▸ Requirement:
From the records below, print exactly the lines starting at the one containing "A cross-section is" and ending at the one containing "100 to 90: lowk throughout", ends included, and nothing else.

▸ Entries provided:
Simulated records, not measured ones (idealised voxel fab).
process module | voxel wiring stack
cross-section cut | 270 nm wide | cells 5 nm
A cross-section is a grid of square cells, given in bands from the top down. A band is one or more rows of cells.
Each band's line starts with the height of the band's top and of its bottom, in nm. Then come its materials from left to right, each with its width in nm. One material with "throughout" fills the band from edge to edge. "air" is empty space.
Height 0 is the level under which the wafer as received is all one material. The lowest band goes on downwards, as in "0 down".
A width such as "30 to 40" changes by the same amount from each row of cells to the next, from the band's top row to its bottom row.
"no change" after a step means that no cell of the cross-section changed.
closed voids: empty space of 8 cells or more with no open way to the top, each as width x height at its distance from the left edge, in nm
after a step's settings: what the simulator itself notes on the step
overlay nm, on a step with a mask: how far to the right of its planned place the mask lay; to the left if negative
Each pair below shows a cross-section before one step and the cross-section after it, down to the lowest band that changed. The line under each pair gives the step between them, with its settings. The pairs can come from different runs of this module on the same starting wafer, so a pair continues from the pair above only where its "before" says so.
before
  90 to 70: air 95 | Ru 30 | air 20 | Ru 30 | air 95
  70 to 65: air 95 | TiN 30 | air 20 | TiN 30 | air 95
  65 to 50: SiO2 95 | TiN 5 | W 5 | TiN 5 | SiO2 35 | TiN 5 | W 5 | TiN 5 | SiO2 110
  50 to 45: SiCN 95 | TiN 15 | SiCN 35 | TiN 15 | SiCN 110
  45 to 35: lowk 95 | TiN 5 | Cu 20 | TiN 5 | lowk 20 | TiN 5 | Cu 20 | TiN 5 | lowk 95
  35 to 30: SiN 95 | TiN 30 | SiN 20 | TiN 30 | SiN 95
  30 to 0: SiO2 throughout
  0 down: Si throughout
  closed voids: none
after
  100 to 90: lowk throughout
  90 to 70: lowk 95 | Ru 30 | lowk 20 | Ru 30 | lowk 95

▸ Written answer:
A cross-section is a grid of square cells, given in bands from the top down. A band is one or more rows of cells.
Each band's line starts with the height of the band's top and of its bottom, in nm. Then come its materials from left to right, each with its width in nm. One material with "throughout" fills the band from edge to edge. "air" is empty space.
Height 0 is the level under which the wafer as received is all one material. The lowest band goes on downwards, as in "0 down".
A width such as "30 to 40" changes by the same amount from each row of cells to the next, from the band's top row to its bottom row.
"no change" after a step means that no cell of the cross-section changed.
closed voids: empty space of 8 cells or more with no open way to the top, each as width x height at its distance from the left edge, in nm
after a step's settings: what the simulator itself notes on the step
overlay nm, on a step with a mask: how far to the right of its planned place the mask lay; to the left if negative
Each pair below shows a cross-section before one step and the cross-section after it, down to the lowest band that changed. The line under each pair gives the step between them, with its settings. The pairs can come from different runs of this module on the same starting wafer, so a pair continues from the pair above only where its "before" says so.
before
  90 to 70: air 95 | Ru 30 | air 20 | Ru 30 | air 95
  70 to 65: air 95 | TiN 30 | air 20 | TiN 30 | air 95
  65 to 50: SiO2 95 | TiN 5 | W 5 | TiN 5 | SiO2 35 | TiN 5 | W 5 | TiN 5 | SiO2 110
  50 to 45: SiCN 95 | TiN 15 | SiCN 35 | TiN 15 | SiCN 110
  45 to 35: lowk 95 | TiN 5 | Cu 20 | TiN 5 | lowk 20 | TiN 5 | Cu 20 | TiN 5 | lowk 95
  35 to 30: SiN 95 | TiN 30 | SiN 20 | TiN 30 | SiN 95
  30 to 0: SiO2 throughout
  0 down: Si throughout
  closed voids: none
after
  100 to 90: lowk throughout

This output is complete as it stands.